ASSIGNMENT: Return only the lines running from the top of the entries to the line with "3 | ANNEAL | 950 C, 1200 s, ambient N2", inclusive, exactly as written.

PROVIDED RECORDS:
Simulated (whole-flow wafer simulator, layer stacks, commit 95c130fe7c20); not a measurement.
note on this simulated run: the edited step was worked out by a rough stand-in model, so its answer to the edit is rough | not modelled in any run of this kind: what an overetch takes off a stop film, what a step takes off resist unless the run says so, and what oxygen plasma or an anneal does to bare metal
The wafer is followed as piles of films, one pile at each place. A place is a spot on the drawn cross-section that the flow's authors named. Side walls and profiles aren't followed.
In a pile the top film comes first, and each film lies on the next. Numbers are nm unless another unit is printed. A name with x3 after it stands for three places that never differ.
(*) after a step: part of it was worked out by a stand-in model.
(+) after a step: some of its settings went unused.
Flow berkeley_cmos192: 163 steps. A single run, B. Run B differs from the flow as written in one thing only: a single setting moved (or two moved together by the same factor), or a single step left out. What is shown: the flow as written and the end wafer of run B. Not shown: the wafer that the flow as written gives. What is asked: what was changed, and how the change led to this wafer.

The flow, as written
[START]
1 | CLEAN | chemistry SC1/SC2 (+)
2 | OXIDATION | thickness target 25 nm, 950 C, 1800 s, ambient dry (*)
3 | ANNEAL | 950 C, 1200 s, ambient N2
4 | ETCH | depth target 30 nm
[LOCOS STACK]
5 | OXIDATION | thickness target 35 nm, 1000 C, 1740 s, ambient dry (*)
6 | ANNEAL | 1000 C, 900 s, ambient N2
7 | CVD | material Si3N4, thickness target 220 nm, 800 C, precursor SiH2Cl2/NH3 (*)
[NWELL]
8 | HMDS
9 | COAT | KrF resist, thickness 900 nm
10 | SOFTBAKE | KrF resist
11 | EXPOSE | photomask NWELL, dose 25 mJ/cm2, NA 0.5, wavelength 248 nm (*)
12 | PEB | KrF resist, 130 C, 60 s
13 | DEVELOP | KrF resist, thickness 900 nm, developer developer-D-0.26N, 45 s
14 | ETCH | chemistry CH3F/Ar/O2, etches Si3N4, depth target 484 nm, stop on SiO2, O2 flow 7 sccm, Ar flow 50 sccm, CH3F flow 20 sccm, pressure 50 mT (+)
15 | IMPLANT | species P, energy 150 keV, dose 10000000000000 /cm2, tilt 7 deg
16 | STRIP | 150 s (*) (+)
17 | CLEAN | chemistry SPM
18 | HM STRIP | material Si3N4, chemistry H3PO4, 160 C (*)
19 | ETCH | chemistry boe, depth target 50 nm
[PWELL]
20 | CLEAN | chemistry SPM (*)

EXERCISE OUTPUT:
Simulated (whole-flow wafer simulator, layer stacks, commit 95c130fe7c20); not a measurement.
note on this simulated run: the edited step was worked out by a rough stand-in model, so its answer to the edit is rough | not modelled in any run of this kind: what an overetch takes off a stop film, what a step takes off resist unless the run says so, and what oxygen plasma or an anneal does to bare metal
The wafer is followed as piles of films, one pile at each place. A place is a spot on the drawn cross-section that the flow's authors named. Side walls and profiles aren't followed.
In a pile the top film comes first, and each film lies on the next. Numbers are nm unless another unit is printed. A name with x3 after it stands for three places that never differ.
(*) after a step: part of it was worked out by a stand-in model.
(+) after a step: some of its settings went unused.
Flow berkeley_cmos192: 163 steps. A single run, B. Run B differs from the flow as written in one thing only: a single setting moved (or two moved together by the same factor), or a single step left out. What is shown: the flow as written and the end wafer of run B. Not shown: the wafer that the flow as written gives. What is asked: what was changed, and how the change led to this wafer.

The flow, as written
[START]
1 | CLEAN | chemistry SC1/SC2 (+)
2 | OXIDATION | thickness target 25 nm, 950 C, 1800 s, ambient dry (*)
3 | ANNEAL | 950 C, 1200 s, ambient N2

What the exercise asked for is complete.